**Data provided**
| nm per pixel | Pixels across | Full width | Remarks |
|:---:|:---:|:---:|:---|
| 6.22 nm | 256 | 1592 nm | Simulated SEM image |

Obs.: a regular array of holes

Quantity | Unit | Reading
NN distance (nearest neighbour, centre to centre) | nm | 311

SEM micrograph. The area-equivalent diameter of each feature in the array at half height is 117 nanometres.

**Work task**
Each line above is to be set down again verbatim.

**Written response**
| nm per pixel | Pixels across | Full width | Remarks |
|:---:|:---:|:---:|:---|
| 6.22 nm | 256 | 1592 nm | Simulated SEM image |

Obs.: a regular array of holes

Quantity | Unit | Reading
NN distance (nearest neighbour, centre to centre) | nm | 311

SEM micrograph. The area-equivalent diameter of each feature in the array at half height is 117 nanometres.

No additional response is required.